*** Given data Section Begins ***

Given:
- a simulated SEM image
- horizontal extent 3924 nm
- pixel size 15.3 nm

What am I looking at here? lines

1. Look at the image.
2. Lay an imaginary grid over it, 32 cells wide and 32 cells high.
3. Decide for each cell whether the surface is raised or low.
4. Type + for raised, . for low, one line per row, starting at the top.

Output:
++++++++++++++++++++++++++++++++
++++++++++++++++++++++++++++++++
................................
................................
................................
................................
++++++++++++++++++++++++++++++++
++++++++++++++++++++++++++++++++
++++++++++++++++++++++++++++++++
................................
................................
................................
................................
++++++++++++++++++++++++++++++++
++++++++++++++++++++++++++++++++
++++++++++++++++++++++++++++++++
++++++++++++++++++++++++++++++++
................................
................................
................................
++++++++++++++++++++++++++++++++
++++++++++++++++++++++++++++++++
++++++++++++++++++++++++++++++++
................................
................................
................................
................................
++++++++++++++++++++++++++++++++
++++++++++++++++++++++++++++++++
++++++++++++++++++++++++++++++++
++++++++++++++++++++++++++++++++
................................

*** Given data Section Ends ***

Requirement
Write every entry out again, exactly as it stands.

Task solution
Given:
- a simulated SEM image
- horizontal extent 3924 nm
- pixel size 15.3 nm

What am I looking at here? lines

1. Look at the image.
2. Lay an imaginary grid over it, 32 cells wide and 32 cells high.
3. Decide for each cell whether the surface is raised or low.
4. Type + for raised, . for low, one line per row, starting at the top.

Output:
++++++++++++++++++++++++++++++++
++++++++++++++++++++++++++++++++
................................
................................
................................
................................
++++++++++++++++++++++++++++++++
++++++++++++++++++++++++++++++++
++++++++++++++++++++++++++++++++
................................
................................
................................
................................
++++++++++++++++++++++++++++++++
++++++++++++++++++++++++++++++++
++++++++++++++++++++++++++++++++
++++++++++++++++++++++++++++++++
................................
................................
................................
++++++++++++++++++++++++++++++++
++++++++++++++++++++++++++++++++
++++++++++++++++++++++++++++++++
................................
................................
................................
................................
++++++++++++++++++++++++++++++++
++++++++++++++++++++++++++++++++
++++++++++++++++++++++++++++++++
++++++++++++++++++++++++++++++++
................................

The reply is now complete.